> _Work instruction_: Start to finish, the listing must be rewritten exactly.

*** Information provided Section Begins ***

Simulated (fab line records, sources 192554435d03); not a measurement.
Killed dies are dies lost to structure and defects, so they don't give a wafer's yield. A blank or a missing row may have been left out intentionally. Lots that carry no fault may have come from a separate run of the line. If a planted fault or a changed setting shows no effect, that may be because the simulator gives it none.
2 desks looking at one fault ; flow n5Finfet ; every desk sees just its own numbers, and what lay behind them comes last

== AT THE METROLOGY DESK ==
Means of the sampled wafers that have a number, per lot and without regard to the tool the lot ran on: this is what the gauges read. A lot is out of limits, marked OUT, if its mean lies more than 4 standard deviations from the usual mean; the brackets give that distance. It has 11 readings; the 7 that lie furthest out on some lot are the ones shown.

*** Information provided Section Ends ***

> _Expected answer_:
Simulated (fab line records, sources 192554435d03); not a measurement.
Killed dies are dies lost to structure and defects, so they don't give a wafer's yield. A blank or a missing row may have been left out intentionally. Lots that carry no fault may have come from a separate run of the line. If a planted fault or a changed setting shows no effect, that may be because the simulator gives it none.
2 desks looking at one fault ; flow n5Finfet ; every desk sees just its own numbers, and what lay behind them comes last

== AT THE METROLOGY DESK ==
Means of the sampled wafers that have a number, per lot and without regard to the tool the lot ran on: this is what the gauges read. A lot is out of limits, marked OUT, if its mean lies more than 4 standard deviations from the usual mean; the brackets give that distance. It has 11 readings; the 7 that lie furthest out on some lot are the ones shown.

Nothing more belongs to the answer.